# [ACTION ITEM]
Return the records that follow, unchanged and complete.

# [PROVIDED DATA]
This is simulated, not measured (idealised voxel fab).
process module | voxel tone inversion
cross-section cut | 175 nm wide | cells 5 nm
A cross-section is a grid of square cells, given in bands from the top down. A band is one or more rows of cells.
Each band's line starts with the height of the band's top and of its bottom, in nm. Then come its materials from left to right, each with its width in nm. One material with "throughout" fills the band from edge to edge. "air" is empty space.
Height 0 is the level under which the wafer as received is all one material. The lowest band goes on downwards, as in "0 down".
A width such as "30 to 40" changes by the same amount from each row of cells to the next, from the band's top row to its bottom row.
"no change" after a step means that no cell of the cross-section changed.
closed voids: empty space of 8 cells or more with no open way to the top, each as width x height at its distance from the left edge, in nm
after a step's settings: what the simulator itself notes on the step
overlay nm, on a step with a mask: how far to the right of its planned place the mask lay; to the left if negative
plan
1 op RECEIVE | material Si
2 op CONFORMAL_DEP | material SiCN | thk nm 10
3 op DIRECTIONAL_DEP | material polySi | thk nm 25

# [EXERCISE OUTPUT]
This is simulated, not measured (idealised voxel fab).
process module | voxel tone inversion
cross-section cut | 175 nm wide | cells 5 nm
A cross-section is a grid of square cells, given in bands from the top down. A band is one or more rows of cells.
Each band's line starts with the height of the band's top and of its bottom, in nm. Then come its materials from left to right, each with its width in nm. One material with "throughout" fills the band from edge to edge. "air" is empty space.
Height 0 is the level under which the wafer as received is all one material. The lowest band goes on downwards, as in "0 down".
A width such as "30 to 40" changes by the same amount from each row of cells to the next, from the band's top row to its bottom row.
"no change" after a step means that no cell of the cross-section changed.
closed voids: empty space of 8 cells or more with no open way to the top, each as width x height at its distance from the left edge, in nm
after a step's settings: what the simulator itself notes on the step
overlay nm, on a step with a mask: how far to the right of its planned place the mask lay; to the left if negative
plan
1 op RECEIVE | material Si
2 op CONFORMAL_DEP | material SiCN | thk nm 10
3 op DIRECTIONAL_DEP | material polySi | thk nm 25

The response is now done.